§ RECORDS SUPPLIED:
______________________________

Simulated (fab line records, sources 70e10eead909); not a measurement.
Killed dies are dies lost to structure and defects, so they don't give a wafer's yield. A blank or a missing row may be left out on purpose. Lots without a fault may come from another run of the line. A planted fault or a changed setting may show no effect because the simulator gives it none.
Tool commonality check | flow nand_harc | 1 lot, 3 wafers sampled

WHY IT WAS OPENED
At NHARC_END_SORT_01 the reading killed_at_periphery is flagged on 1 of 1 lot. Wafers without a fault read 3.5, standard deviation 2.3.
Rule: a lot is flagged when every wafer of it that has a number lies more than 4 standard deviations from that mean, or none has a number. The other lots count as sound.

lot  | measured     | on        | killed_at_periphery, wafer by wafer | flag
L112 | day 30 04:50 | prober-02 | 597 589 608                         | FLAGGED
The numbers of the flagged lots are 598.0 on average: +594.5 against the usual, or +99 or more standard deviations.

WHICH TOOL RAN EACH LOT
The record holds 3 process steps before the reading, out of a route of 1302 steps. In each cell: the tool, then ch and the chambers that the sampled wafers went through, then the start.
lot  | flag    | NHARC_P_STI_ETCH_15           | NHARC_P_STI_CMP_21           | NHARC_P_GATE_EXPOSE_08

______________________________

Each entry above is to be returned exactly as given.

§ ANSWER AREA:
Simulated (fab line records, sources 70e10eead909); not a measurement.
Killed dies are dies lost to structure and defects, so they don't give a wafer's yield. A blank or a missing row may be left out on purpose. Lots without a fault may come from another run of the line. A planted fault or a changed setting may show no effect because the simulator gives it none.
Tool commonality check | flow nand_harc | 1 lot, 3 wafers sampled

WHY IT WAS OPENED
At NHARC_END_SORT_01 the reading killed_at_periphery is flagged on 1 of 1 lot. Wafers without a fault read 3.5, standard deviation 2.3.
Rule: a lot is flagged when every wafer of it that has a number lies more than 4 standard deviations from that mean, or none has a number. The other lots count as sound.

lot  | measured     | on        | killed_at_periphery, wafer by wafer | flag
L112 | day 30 04:50 | prober-02 | 597 589 608                         | FLAGGED
The numbers of the flagged lots are 598.0 on average: +594.5 against the usual, or +99 or more standard deviations.

WHICH TOOL RAN EACH LOT
The record holds 3 process steps before the reading, out of a route of 1302 steps. In each cell: the tool, then ch and the chambers that the sampled wafers went through, then the start.
lot  | flag    | NHARC_P_STI_ETCH_15           | NHARC_P_STI_CMP_21           | NHARC_P_GATE_EXPOSE_08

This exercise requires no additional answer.